Only one stretch of the records below is wanted: the lines from the one holding "R1: thickness taken" through the one holding "Units: liquid_c in". Return it exactly, both ends included.

· · · ·

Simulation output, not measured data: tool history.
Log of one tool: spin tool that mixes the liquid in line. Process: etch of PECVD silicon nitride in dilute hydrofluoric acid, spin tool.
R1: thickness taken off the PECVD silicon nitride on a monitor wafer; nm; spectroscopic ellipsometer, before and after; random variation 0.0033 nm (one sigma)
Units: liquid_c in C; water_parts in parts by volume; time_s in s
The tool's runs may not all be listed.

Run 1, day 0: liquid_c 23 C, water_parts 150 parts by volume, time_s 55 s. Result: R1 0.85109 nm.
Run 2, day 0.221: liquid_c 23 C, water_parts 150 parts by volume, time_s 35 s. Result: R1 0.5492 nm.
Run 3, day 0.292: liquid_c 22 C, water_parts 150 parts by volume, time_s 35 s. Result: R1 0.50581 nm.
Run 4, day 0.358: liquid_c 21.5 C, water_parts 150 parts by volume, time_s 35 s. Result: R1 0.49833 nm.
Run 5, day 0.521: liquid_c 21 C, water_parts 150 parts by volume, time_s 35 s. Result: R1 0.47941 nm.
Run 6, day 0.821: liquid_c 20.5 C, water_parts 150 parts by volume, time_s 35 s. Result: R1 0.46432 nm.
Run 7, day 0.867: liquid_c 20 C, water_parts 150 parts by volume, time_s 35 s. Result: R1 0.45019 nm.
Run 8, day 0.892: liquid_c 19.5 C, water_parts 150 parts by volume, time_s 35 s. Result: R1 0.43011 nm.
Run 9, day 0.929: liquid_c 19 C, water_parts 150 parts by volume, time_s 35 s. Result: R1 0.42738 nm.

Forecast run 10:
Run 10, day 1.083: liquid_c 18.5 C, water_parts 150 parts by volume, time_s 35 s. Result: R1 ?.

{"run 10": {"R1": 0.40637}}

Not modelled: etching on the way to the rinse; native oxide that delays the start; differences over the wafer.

· · · ·

Exercise response:
R1: thickness taken off the PECVD silicon nitride on a monitor wafer; nm; spectroscopic ellipsometer, before and after; random variation 0.0033 nm (one sigma)
Units: liquid_c in C; water_parts in parts by volume; time_s in s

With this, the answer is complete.